[DATA EXCERPTS Boundary: Start]

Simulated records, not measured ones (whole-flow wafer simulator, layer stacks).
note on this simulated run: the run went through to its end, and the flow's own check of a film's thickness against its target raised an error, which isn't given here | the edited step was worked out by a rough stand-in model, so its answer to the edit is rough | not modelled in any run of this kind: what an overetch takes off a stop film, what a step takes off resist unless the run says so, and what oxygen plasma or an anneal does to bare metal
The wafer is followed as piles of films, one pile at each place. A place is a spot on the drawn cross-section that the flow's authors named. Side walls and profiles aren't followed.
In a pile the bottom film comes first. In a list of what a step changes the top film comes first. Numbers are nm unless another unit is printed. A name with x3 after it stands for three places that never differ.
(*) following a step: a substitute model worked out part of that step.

[DATA EXCERPTS Boundary: End]

▶ **REQUIRED ACTION**:
The answer must be a word-for-word transcription of every record above.

▶ **EXERCISE SOLUTION**:
Simulated records, not measured ones (whole-flow wafer simulator, layer stacks).
note on this simulated run: the run went through to its end, and the flow's own check of a film's thickness against its target raised an error, which isn't given here | the edited step was worked out by a rough stand-in model, so its answer to the edit is rough | not modelled in any run of this kind: what an overetch takes off a stop film, what a step takes off resist unless the run says so, and what oxygen plasma or an anneal does to bare metal
The wafer is followed as piles of films, one pile at each place. A place is a spot on the drawn cross-section that the flow's authors named. Side walls and profiles aren't followed.
In a pile the bottom film comes first. In a list of what a step changes the top film comes first. Numbers are nm unless another unit is printed. A name with x3 after it stands for three places that never differ.
(*) following a step: a substitute model worked out part of that step.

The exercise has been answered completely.